Material shown START

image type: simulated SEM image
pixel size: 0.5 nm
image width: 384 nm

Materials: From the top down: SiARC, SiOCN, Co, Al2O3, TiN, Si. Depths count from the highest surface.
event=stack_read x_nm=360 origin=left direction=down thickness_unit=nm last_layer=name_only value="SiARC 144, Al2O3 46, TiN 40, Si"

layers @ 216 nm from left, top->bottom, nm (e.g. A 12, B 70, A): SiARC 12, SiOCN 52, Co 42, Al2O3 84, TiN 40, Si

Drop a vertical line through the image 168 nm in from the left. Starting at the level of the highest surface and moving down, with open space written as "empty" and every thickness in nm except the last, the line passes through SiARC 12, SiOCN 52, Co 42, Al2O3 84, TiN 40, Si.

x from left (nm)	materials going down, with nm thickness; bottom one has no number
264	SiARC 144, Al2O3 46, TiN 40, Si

Material shown END

#### [Work order]
Look above for the line with "Materials: From the" and the line with "x from left", and reproduce exactly those two lines plus every line between, nothing more.

#### [Answer section]
Materials: From the top down: SiARC, SiOCN, Co, Al2O3, TiN, Si. Depths count from the highest surface.
event=stack_read x_nm=360 origin=left direction=down thickness_unit=nm last_layer=name_only value="SiARC 144, Al2O3 46, TiN 40, Si"

layers @ 216 nm from left, top->bottom, nm (e.g. A 12, B 70, A): SiARC 12, SiOCN 52, Co 42, Al2O3 84, TiN 40, Si

Drop a vertical line through the image 168 nm in from the left. Starting at the level of the highest surface and moving down, with open space written as "empty" and every thickness in nm except the last, the line passes through SiARC 12, SiOCN 52, Co 42, Al2O3 84, TiN 40, Si.

x from left (nm)	materials going down, with nm thickness; bottom one has no number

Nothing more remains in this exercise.